==== DATASET RECORDS
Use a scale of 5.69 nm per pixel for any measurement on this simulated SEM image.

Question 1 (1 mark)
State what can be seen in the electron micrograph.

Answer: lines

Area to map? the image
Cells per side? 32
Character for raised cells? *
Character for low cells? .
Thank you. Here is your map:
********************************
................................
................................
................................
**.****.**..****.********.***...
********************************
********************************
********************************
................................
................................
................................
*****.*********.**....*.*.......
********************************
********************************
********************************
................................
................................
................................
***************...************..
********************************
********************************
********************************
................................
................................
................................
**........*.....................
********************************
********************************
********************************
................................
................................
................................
========

### ACTION ITEM
Restate all of the material, keeping every word intact.

### YOUR RESPONSE
Use a scale of 5.69 nm per pixel for any measurement on this simulated SEM image.

Question 1 (1 mark)
State what can be seen in the electron micrograph.

Answer: lines

Area to map? the image
Cells per side? 32
Character for raised cells? *
Character for low cells? .
Thank you. Here is your map:
********************************
................................
................................
................................
**.****.**..****.********.***...
********************************
********************************
********************************
................................
................................
................................
*****.*********.**....*.*.......
********************************
********************************
********************************
................................
................................
................................
***************...************..
********************************
********************************
********************************
................................
................................
................................
**........*.....................
********************************
********************************
********************************
................................
................................
................................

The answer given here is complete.